RECORDS SUPPLIED:
=== Begin Enclosure ===
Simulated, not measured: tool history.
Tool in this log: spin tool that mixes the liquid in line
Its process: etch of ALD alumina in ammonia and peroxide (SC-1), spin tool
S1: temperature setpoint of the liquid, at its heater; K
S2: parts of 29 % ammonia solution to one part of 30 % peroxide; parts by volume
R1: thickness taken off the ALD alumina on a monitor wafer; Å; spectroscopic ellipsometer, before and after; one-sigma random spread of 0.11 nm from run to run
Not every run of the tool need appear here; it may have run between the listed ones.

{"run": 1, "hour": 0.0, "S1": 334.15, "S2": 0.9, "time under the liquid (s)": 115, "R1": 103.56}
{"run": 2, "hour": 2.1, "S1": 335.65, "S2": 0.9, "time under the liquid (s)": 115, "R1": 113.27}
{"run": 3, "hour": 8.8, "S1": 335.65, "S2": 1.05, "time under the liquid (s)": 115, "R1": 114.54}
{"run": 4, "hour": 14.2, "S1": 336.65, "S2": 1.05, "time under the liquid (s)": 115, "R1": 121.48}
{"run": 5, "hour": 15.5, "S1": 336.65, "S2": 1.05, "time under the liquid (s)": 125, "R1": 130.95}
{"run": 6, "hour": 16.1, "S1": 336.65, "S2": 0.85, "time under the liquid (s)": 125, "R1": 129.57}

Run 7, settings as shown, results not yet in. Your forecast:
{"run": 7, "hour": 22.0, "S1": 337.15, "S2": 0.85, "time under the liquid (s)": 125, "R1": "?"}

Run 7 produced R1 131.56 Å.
=== End Enclosure ===

REQUIRED ACTION:
Beginning with the very first line of the material, please return exactly each line down to and including the one with "S1: temperature setpoint".

EXERCISE RESULT:
Simulated, not measured: tool history.
Tool in this log: spin tool that mixes the liquid in line
Its process: etch of ALD alumina in ammonia and peroxide (SC-1), spin tool
S1: temperature setpoint of the liquid, at its heater; K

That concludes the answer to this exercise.